• _Information supplied_
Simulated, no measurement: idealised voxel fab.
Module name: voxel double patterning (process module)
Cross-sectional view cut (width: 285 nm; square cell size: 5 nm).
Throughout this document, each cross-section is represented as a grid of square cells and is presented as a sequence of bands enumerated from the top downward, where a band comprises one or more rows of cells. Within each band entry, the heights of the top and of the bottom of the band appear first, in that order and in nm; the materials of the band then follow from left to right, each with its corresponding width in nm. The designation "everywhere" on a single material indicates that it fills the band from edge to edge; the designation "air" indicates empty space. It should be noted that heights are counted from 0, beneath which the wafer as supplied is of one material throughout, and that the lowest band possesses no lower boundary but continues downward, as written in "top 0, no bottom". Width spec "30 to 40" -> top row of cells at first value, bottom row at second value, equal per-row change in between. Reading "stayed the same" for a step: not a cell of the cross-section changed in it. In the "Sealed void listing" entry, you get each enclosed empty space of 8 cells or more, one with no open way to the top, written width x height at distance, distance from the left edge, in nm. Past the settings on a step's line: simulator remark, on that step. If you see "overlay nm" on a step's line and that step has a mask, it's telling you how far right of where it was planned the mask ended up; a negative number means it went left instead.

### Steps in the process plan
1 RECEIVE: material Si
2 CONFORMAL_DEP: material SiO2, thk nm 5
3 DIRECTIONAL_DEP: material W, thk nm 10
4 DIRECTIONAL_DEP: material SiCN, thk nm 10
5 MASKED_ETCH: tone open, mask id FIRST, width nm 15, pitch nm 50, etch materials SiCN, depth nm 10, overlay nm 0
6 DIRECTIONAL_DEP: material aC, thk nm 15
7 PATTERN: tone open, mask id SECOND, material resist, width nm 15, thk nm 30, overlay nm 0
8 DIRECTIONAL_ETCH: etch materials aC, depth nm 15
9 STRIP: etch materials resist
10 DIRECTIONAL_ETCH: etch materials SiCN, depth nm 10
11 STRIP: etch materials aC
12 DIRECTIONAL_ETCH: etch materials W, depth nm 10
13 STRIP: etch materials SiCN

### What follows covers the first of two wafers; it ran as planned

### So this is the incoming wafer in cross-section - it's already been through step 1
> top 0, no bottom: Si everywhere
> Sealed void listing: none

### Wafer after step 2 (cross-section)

• _Work instruction_
From the first line of the entries above to the line with "Cross-sectional view cut", please return every line exactly, keeping both ends.

• _Solution_
Simulated, no measurement: idealised voxel fab.
Module name: voxel double patterning (process module)
Cross-sectional view cut (width: 285 nm; square cell size: 5 nm).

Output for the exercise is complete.